DATA UNDER STUDY below:

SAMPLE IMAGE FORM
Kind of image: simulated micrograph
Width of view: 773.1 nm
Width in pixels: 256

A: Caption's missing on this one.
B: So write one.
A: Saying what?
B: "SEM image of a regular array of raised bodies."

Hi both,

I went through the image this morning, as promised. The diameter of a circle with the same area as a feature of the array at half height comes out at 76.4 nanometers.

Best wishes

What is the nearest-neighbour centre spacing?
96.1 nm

End of DATA UNDER STUDY.

● **REQUIREMENT**
The entries above must be repeated word for word.

● **EXERCISE RESULT**
SAMPLE IMAGE FORM
Kind of image: simulated micrograph
Width of view: 773.1 nm
Width in pixels: 256

A: Caption's missing on this one.
B: So write one.
A: Saying what?
B: "SEM image of a regular array of raised bodies."

Hi both,

I went through the image this morning, as promised. The diameter of a circle with the same area as a feature of the array at half height comes out at 76.4 nanometers.

Best wishes

What is the nearest-neighbour centre spacing?
96.1 nm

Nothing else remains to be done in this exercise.